+++ SUPPLIED ENTRIES
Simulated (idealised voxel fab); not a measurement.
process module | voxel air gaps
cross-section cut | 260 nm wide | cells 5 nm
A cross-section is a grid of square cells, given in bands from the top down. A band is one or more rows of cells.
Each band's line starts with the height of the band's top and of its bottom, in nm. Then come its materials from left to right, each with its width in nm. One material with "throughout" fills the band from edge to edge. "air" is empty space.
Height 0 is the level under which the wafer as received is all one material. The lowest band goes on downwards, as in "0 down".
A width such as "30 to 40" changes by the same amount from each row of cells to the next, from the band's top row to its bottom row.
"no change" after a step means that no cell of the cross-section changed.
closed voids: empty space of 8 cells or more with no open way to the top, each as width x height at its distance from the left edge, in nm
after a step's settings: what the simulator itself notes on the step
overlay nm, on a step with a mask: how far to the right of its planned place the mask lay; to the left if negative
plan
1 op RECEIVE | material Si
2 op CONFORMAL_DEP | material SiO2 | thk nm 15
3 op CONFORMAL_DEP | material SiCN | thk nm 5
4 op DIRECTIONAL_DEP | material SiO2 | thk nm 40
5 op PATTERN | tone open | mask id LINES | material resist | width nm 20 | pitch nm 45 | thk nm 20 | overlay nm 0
++++++

▶ WORK REQUEST:
Each record is to be repeated word for word, with none skipped.

▶ EXERCISE OUTPUT:
Simulated (idealised voxel fab); not a measurement.
process module | voxel air gaps
cross-section cut | 260 nm wide | cells 5 nm
A cross-section is a grid of square cells, given in bands from the top down. A band is one or more rows of cells.
Each band's line starts with the height of the band's top and of its bottom, in nm. Then come its materials from left to right, each with its width in nm. One material with "throughout" fills the band from edge to edge. "air" is empty space.
Height 0 is the level under which the wafer as received is all one material. The lowest band goes on downwards, as in "0 down".
A width such as "30 to 40" changes by the same amount from each row of cells to the next, from the band's top row to its bottom row.
"no change" after a step means that no cell of the cross-section changed.
closed voids: empty space of 8 cells or more with no open way to the top, each as width x height at its distance from the left edge, in nm
after a step's settings: what the simulator itself notes on the step
overlay nm, on a step with a mask: how far to the right of its planned place the mask lay; to the left if negative
plan
1 op RECEIVE | material Si
2 op CONFORMAL_DEP | material SiO2 | thk nm 15
3 op CONFORMAL_DEP | material SiCN | thk nm 5
4 op DIRECTIONAL_DEP | material SiO2 | thk nm 40
5 op PATTERN | tone open | mask id LINES | material resist | width nm 20 | pitch nm 45 | thk nm 20 | overlay nm 0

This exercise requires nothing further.